*** DATASET EXCERPTS

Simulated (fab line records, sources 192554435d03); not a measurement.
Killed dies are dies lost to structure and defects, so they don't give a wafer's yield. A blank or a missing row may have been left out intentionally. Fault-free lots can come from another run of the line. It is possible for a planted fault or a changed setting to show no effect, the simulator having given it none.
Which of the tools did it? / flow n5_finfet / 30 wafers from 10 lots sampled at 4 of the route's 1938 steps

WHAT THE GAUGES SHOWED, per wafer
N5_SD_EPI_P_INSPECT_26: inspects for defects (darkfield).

******

## WORK REQUEST
Would you please restate all of the entries exactly?

## TASK RESPONSE
Simulated (fab line records, sources 192554435d03); not a measurement.
Killed dies are dies lost to structure and defects, so they don't give a wafer's yield. A blank or a missing row may have been left out intentionally. Fault-free lots can come from another run of the line. It is possible for a planted fault or a changed setting to show no effect, the simulator having given it none.
Which of the tools did it? / flow n5_finfet / 30 wafers from 10 lots sampled at 4 of the route's 1938 steps

WHAT THE GAUGES SHOWED, per wafer
N5_SD_EPI_P_INSPECT_26: inspects for defects (darkfield).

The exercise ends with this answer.